■ **PROVIDED DATA**:
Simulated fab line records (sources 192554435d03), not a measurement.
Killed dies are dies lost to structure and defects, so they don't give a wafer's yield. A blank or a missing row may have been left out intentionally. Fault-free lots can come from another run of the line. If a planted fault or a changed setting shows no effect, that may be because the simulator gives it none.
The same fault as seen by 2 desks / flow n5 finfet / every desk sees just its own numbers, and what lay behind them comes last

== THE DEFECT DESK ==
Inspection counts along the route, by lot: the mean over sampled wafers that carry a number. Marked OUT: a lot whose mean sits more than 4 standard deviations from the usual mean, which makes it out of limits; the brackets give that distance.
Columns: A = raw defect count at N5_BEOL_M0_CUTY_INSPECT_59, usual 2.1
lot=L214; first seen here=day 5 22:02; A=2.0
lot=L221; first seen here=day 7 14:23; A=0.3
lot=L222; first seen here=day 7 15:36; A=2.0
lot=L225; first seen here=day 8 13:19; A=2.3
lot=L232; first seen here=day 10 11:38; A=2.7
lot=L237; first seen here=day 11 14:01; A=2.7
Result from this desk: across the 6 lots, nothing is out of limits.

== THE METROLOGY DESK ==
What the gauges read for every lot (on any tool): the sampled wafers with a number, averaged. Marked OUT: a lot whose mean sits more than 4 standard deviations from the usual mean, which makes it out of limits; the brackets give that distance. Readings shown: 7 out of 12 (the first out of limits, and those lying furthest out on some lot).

■ **ASSIGNED TASK**: Only the lines from the beginning of the material to the line containing "lot=L214; first seen here=day 5 22:02; A=2.0" should be echoed, verbatim and in full.

■ **ANSWER SPACE**:
Simulated fab line records (sources 192554435d03), not a measurement.
Killed dies are dies lost to structure and defects, so they don't give a wafer's yield. A blank or a missing row may have been left out intentionally. Fault-free lots can come from another run of the line. If a planted fault or a changed setting shows no effect, that may be because the simulator gives it none.
The same fault as seen by 2 desks / flow n5 finfet / every desk sees just its own numbers, and what lay behind them comes last

== THE DEFECT DESK ==
Inspection counts along the route, by lot: the mean over sampled wafers that carry a number. Marked OUT: a lot whose mean sits more than 4 standard deviations from the usual mean, which makes it out of limits; the brackets give that distance.
Columns: A = raw defect count at N5_BEOL_M0_CUTY_INSPECT_59, usual 2.1
lot=L214; first seen here=day 5 22:02; A=2.0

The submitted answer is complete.